▸ **Information supplied**:
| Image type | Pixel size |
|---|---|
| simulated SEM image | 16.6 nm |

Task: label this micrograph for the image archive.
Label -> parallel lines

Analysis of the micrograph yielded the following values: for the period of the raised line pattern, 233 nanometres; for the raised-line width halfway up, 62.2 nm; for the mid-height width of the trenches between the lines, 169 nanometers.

▸ **Work task**:
Copy out all the entries exactly once more.

▸ **Task result**:
| Image type | Pixel size |
|---|---|
| simulated SEM image | 16.6 nm |

Task: label this micrograph for the image archive.
Label -> parallel lines

Analysis of the micrograph yielded the following values: for the period of the raised line pattern, 233 nanometres; for the raised-line width halfway up, 62.2 nm; for the mid-height width of the trenches between the lines, 169 nanometers.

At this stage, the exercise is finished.